::: DATASET EXCERPTS
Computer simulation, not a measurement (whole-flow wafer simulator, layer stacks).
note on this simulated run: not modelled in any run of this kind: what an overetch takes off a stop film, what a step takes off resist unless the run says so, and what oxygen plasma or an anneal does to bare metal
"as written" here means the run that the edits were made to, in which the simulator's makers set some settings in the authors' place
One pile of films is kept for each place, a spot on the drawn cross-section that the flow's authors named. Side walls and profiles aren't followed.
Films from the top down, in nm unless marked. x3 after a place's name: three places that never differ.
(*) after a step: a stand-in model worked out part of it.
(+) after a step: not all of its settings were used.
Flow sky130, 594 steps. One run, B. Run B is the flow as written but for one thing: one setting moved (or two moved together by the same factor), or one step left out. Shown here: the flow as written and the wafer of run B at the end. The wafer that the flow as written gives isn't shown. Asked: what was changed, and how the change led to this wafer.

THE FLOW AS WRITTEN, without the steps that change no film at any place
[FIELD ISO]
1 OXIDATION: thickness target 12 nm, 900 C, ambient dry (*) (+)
::::::

* **ACTION ITEM**: Each record must be copied out exactly and in full.

* **WRITTEN SOLUTION**:
Computer simulation, not a measurement (whole-flow wafer simulator, layer stacks).
note on this simulated run: not modelled in any run of this kind: what an overetch takes off a stop film, what a step takes off resist unless the run says so, and what oxygen plasma or an anneal does to bare metal
"as written" here means the run that the edits were made to, in which the simulator's makers set some settings in the authors' place
One pile of films is kept for each place, a spot on the drawn cross-section that the flow's authors named. Side walls and profiles aren't followed.
Films from the top down, in nm unless marked. x3 after a place's name: three places that never differ.
(*) after a step: a stand-in model worked out part of it.
(+) after a step: not all of its settings were used.
Flow sky130, 594 steps. One run, B. Run B is the flow as written but for one thing: one setting moved (or two moved together by the same factor), or one step left out. Shown here: the flow as written and the wafer of run B at the end. The wafer that the flow as written gives isn't shown. Asked: what was changed, and how the change led to this wafer.

THE FLOW AS WRITTEN, without the steps that change no film at any place
[FIELD ISO]
1 OXIDATION: thickness target 12 nm, 900 C, ambient dry (*) (+)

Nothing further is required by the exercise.